- **Assigned task**: Set down a word-for-word copy of the data below, limited to the lines from the first through the line with "Per band: top".

- **Dataset records**:
==================================================
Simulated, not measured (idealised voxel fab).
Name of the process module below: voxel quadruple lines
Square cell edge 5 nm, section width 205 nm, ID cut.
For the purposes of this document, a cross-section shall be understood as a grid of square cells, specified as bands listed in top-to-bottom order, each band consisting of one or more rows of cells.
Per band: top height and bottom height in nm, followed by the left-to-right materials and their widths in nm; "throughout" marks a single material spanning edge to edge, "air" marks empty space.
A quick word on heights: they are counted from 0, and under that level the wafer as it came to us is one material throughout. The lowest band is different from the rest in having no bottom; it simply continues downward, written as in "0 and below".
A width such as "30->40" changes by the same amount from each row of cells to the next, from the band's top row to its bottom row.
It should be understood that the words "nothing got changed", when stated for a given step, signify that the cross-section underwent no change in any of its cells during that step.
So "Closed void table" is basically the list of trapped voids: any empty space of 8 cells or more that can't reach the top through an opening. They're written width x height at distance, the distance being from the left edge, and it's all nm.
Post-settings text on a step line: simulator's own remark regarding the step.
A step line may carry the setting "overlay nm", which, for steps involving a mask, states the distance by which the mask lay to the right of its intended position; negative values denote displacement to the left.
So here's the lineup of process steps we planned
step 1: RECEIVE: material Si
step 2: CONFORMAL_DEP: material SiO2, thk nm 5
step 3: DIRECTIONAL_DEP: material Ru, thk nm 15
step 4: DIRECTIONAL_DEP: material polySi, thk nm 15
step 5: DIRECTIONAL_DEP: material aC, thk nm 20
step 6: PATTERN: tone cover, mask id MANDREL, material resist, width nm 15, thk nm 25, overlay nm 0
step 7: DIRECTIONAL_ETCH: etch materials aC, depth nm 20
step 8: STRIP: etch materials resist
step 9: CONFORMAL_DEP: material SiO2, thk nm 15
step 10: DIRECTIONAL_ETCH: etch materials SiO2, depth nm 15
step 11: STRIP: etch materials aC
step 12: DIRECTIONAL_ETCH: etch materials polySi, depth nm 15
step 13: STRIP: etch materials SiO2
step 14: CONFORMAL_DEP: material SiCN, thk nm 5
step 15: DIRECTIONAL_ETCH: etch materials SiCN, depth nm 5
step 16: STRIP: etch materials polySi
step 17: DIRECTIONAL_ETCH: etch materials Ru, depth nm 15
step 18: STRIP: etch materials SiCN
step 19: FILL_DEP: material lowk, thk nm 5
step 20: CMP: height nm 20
==================================================

- **Task answer**:
Simulated, not measured (idealised voxel fab).
Name of the process module below: voxel quadruple lines
Square cell edge 5 nm, section width 205 nm, ID cut.
For the purposes of this document, a cross-section shall be understood as a grid of square cells, specified as bands listed in top-to-bottom order, each band consisting of one or more rows of cells.
Per band: top height and bottom height in nm, followed by the left-to-right materials and their widths in nm; "throughout" marks a single material spanning edge to edge, "air" marks empty space.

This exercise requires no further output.